* _Work task_:
Repeat all the data word for word.

Record set START

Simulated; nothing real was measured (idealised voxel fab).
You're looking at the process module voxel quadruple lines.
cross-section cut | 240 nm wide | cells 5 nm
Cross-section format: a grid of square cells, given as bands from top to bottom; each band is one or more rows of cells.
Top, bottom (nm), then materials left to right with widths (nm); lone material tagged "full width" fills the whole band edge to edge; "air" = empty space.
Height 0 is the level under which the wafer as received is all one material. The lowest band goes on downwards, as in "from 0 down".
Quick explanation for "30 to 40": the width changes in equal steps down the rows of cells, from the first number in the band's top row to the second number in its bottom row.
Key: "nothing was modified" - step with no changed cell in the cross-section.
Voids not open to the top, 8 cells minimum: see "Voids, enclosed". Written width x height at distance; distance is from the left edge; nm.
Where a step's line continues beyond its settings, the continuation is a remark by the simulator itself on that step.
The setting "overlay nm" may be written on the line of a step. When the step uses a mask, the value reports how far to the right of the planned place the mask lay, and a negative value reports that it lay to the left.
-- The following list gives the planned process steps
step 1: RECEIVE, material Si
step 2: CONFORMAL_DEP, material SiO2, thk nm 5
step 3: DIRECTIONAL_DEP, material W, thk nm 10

Record set END

* _Answer space_:
Simulated; nothing real was measured (idealised voxel fab).
You're looking at the process module voxel quadruple lines.
cross-section cut | 240 nm wide | cells 5 nm
Cross-section format: a grid of square cells, given as bands from top to bottom; each band is one or more rows of cells.
Top, bottom (nm), then materials left to right with widths (nm); lone material tagged "full width" fills the whole band edge to edge; "air" = empty space.
Height 0 is the level under which the wafer as received is all one material. The lowest band goes on downwards, as in "from 0 down".
Quick explanation for "30 to 40": the width changes in equal steps down the rows of cells, from the first number in the band's top row to the second number in its bottom row.
Key: "nothing was modified" - step with no changed cell in the cross-section.
Voids not open to the top, 8 cells minimum: see "Voids, enclosed". Written width x height at distance; distance is from the left edge; nm.
Where a step's line continues beyond its settings, the continuation is a remark by the simulator itself on that step.
The setting "overlay nm" may be written on the line of a step. When the step uses a mask, the value reports how far to the right of the planned place the mask lay, and a negative value reports that it lay to the left.
-- The following list gives the planned process steps
step 1: RECEIVE, material Si
step 2: CONFORMAL_DEP, material SiO2, thk nm 5
step 3: DIRECTIONAL_DEP, material W, thk nm 10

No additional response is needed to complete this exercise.